Recorded information.

+===+

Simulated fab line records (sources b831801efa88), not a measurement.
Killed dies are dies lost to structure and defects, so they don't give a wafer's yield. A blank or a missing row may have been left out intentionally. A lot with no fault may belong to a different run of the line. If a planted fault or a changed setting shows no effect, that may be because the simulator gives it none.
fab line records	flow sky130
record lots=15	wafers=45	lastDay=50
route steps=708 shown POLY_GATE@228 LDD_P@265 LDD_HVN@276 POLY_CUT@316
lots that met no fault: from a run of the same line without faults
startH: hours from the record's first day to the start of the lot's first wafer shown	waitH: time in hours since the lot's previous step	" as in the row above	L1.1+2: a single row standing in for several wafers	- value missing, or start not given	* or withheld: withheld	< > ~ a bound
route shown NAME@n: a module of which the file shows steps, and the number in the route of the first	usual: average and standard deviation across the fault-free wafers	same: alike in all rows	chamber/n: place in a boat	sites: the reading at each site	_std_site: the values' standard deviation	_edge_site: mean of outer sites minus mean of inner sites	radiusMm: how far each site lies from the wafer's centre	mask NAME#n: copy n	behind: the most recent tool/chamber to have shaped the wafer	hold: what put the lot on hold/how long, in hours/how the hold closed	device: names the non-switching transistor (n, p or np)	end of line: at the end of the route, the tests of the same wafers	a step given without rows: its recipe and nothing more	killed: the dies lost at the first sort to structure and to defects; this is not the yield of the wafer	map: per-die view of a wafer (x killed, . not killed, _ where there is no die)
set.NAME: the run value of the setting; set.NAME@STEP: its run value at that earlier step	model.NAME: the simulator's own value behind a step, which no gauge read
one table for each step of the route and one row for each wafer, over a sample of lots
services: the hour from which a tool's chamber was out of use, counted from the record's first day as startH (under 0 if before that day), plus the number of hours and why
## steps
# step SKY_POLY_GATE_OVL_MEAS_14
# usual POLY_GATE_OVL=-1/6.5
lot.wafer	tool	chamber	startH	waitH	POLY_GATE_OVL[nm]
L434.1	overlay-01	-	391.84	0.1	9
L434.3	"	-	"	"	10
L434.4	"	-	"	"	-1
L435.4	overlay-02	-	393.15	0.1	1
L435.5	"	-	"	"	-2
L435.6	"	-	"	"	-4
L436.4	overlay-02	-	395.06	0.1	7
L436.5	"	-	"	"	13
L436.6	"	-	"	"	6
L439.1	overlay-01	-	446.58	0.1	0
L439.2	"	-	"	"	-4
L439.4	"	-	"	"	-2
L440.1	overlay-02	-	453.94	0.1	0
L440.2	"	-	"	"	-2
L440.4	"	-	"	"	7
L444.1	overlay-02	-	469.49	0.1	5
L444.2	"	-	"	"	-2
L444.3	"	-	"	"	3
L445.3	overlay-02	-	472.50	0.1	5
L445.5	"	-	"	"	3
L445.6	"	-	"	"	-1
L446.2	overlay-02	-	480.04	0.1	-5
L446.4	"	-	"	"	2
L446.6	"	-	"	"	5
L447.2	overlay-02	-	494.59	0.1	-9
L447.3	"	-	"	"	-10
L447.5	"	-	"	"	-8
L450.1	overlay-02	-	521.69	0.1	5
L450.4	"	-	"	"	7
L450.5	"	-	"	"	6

+===+

Exercise.
Copy out only the lines of the records above from the one with "lots that met" through the one with "startH: hours from", exactly as they stand, both included.

Written response.
lots that met no fault: from a run of the same line without faults
startH: hours from the record's first day to the start of the lot's first wafer shown	waitH: time in hours since the lot's previous step	" as in the row above	L1.1+2: a single row standing in for several wafers	- value missing, or start not given	* or withheld: withheld	< > ~ a bound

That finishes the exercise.